_Dataset content_
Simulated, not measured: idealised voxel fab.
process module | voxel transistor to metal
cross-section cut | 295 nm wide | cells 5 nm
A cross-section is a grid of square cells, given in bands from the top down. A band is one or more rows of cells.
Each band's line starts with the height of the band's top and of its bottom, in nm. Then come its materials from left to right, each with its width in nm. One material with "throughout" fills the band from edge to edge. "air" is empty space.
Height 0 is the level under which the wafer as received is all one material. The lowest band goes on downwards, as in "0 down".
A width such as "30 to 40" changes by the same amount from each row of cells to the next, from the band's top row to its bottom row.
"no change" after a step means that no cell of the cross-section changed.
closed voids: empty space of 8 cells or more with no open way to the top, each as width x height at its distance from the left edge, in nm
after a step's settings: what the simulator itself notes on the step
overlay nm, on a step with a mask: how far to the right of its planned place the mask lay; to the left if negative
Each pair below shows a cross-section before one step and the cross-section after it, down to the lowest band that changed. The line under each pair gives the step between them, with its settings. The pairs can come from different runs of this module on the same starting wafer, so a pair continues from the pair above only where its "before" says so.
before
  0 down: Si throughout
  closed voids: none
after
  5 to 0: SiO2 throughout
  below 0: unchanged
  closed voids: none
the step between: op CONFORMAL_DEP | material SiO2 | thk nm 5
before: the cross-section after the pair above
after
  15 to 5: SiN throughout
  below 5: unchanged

_Task item_
Write every line of the material above again, exactly.

_Expected answer_
Simulated, not measured: idealised voxel fab.
process module | voxel transistor to metal
cross-section cut | 295 nm wide | cells 5 nm
A cross-section is a grid of square cells, given in bands from the top down. A band is one or more rows of cells.
Each band's line starts with the height of the band's top and of its bottom, in nm. Then come its materials from left to right, each with its width in nm. One material with "throughout" fills the band from edge to edge. "air" is empty space.
Height 0 is the level under which the wafer as received is all one material. The lowest band goes on downwards, as in "0 down".
A width such as "30 to 40" changes by the same amount from each row of cells to the next, from the band's top row to its bottom row.
"no change" after a step means that no cell of the cross-section changed.
closed voids: empty space of 8 cells or more with no open way to the top, each as width x height at its distance from the left edge, in nm
after a step's settings: what the simulator itself notes on the step
overlay nm, on a step with a mask: how far to the right of its planned place the mask lay; to the left if negative
Each pair below shows a cross-section before one step and the cross-section after it, down to the lowest band that changed. The line under each pair gives the step between them, with its settings. The pairs can come from different runs of this module on the same starting wafer, so a pair continues from the pair above only where its "before" says so.
before
  0 down: Si throughout
  closed voids: none
after
  5 to 0: SiO2 throughout
  below 0: unchanged
  closed voids: none
the step between: op CONFORMAL_DEP | material SiO2 | thk nm 5
before: the cross-section after the pair above
after
  15 to 5: SiN throughout
  below 5: unchanged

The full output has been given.